__Extracted records__:
☆ ☆ ☆ ☆ ☆

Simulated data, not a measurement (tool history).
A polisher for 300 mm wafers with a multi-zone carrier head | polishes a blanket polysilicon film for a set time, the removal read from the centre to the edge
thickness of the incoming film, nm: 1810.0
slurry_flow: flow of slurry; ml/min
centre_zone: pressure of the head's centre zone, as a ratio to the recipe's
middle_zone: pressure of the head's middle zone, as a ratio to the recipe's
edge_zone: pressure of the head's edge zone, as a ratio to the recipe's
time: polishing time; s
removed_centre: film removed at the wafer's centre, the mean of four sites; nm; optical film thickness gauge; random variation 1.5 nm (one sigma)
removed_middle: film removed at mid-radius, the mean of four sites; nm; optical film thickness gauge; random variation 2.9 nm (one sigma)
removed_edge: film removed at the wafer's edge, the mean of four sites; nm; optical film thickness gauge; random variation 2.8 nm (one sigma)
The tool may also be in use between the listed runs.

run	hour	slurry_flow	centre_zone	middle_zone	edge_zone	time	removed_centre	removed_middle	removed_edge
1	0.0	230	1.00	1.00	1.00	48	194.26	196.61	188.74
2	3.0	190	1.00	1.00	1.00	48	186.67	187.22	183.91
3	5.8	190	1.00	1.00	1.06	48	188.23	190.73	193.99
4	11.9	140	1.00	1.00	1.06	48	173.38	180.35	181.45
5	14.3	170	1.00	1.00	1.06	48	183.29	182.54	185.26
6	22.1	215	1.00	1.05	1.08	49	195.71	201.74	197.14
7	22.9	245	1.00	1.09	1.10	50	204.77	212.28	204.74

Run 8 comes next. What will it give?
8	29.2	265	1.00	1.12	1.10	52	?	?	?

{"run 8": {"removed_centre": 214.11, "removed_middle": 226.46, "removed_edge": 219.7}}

☆ ☆ ☆ ☆ ☆

__Assignment__: With the first line being the one containing "A polisher for" and the last line the one containing "middle_zone: pressure of", transcribe exactly the lines above that fall in that range.

__Exercise result__:
A polisher for 300 mm wafers with a multi-zone carrier head | polishes a blanket polysilicon film for a set time, the removal read from the centre to the edge
thickness of the incoming film, nm: 1810.0
slurry_flow: flow of slurry; ml/min
centre_zone: pressure of the head's centre zone, as a ratio to the recipe's
middle_zone: pressure of the head's middle zone, as a ratio to the recipe's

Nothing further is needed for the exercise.